— Work item —
Repeat the entries exactly. Leave nothing out.

START Provided information
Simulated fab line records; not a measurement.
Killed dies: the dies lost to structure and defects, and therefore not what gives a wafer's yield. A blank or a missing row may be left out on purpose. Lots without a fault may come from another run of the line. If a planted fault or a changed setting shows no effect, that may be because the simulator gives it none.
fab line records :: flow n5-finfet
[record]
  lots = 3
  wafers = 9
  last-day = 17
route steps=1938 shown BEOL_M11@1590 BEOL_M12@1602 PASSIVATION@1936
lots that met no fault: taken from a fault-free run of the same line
END Provided information

— Task solution —
Simulated fab line records; not a measurement.
Killed dies: the dies lost to structure and defects, and therefore not what gives a wafer's yield. A blank or a missing row may be left out on purpose. Lots without a fault may come from another run of the line. If a planted fault or a changed setting shows no effect, that may be because the simulator gives it none.
fab line records :: flow n5-finfet
[record]
  lots = 3
  wafers = 9
  last-day = 17
route steps=1938 shown BEOL_M11@1590 BEOL_M12@1602 PASSIVATION@1936
lots that met no fault: taken from a fault-free run of the same line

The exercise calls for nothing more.